- _Work task_: Repeat the records below line by line, exactly, finishing on the line that contains "route steps=1938 shown BEOL_M13@1675".

- _Provided information_:
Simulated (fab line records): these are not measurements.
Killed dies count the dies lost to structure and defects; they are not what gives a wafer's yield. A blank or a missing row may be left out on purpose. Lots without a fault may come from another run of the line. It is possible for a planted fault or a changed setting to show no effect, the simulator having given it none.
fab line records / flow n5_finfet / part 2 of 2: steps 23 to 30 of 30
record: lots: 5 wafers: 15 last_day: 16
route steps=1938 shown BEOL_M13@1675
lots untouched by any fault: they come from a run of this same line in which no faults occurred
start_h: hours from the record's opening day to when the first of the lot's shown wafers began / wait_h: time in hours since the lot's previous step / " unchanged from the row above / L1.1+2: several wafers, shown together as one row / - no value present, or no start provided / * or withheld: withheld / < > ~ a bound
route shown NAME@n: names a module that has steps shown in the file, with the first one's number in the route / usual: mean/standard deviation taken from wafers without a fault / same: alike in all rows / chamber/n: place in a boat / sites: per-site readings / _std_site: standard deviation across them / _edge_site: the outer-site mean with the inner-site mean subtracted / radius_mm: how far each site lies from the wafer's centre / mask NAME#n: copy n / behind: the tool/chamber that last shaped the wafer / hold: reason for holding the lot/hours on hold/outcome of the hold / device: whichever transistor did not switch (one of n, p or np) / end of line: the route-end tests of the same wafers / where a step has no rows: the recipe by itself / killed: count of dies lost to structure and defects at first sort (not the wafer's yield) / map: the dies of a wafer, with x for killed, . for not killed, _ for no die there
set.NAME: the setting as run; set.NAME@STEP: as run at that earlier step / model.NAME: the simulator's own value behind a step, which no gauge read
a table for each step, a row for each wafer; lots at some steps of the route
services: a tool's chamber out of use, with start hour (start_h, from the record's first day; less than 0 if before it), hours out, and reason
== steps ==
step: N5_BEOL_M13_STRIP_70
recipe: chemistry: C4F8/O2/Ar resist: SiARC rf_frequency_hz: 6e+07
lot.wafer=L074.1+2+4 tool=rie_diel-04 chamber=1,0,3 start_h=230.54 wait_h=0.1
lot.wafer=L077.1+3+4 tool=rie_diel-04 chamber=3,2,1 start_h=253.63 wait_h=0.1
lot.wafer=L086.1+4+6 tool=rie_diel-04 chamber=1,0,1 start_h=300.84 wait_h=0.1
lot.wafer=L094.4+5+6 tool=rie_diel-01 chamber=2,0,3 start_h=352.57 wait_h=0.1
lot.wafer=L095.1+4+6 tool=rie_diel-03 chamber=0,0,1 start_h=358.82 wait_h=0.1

- _Written response_:
Simulated (fab line records): these are not measurements.
Killed dies count the dies lost to structure and defects; they are not what gives a wafer's yield. A blank or a missing row may be left out on purpose. Lots without a fault may come from another run of the line. It is possible for a planted fault or a changed setting to show no effect, the simulator having given it none.
fab line records / flow n5_finfet / part 2 of 2: steps 23 to 30 of 30
record: lots: 5 wafers: 15 last_day: 16
route steps=1938 shown BEOL_M13@1675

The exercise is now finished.